== Assigned task ==
The lines to extract run from the first line of the entries through the line that contains "C3: hours of"; reproduce exactly those lines and no others.

== Given entries ==
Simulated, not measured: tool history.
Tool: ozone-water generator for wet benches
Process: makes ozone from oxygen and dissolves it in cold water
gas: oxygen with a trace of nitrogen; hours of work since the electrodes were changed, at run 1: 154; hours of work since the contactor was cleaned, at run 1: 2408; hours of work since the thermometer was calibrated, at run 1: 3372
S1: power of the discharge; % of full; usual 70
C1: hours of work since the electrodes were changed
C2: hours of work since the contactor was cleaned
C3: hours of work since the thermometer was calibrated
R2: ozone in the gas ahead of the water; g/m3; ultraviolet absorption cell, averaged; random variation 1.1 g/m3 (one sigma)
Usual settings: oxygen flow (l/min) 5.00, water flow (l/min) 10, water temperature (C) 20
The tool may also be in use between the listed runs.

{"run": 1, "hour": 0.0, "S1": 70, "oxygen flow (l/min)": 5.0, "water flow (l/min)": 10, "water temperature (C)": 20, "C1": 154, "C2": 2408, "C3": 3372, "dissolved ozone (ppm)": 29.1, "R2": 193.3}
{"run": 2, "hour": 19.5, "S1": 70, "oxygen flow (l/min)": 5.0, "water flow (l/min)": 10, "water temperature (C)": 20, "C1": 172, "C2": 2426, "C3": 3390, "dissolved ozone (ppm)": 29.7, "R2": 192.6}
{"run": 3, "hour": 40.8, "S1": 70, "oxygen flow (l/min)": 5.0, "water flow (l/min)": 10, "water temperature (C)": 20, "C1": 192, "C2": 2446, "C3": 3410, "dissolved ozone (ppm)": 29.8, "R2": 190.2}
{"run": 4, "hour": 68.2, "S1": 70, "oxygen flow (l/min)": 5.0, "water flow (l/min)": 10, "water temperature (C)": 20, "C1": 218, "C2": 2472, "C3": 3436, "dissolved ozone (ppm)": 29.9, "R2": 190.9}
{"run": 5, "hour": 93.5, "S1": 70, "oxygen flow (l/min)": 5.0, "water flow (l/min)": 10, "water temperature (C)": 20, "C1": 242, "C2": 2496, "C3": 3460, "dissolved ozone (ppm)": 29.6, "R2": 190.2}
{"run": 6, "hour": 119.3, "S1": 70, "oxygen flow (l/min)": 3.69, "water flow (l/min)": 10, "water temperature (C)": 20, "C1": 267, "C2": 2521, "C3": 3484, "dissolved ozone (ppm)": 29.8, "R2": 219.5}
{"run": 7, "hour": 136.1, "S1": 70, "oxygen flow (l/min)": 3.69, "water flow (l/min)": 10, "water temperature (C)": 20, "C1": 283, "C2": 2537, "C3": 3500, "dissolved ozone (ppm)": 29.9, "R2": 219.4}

== Problem solution ==
Simulated, not measured: tool history.
Tool: ozone-water generator for wet benches
Process: makes ozone from oxygen and dissolves it in cold water
gas: oxygen with a trace of nitrogen; hours of work since the electrodes were changed, at run 1: 154; hours of work since the contactor was cleaned, at run 1: 2408; hours of work since the thermometer was calibrated, at run 1: 3372
S1: power of the discharge; % of full; usual 70
C1: hours of work since the electrodes were changed
C2: hours of work since the contactor was cleaned
C3: hours of work since the thermometer was calibrated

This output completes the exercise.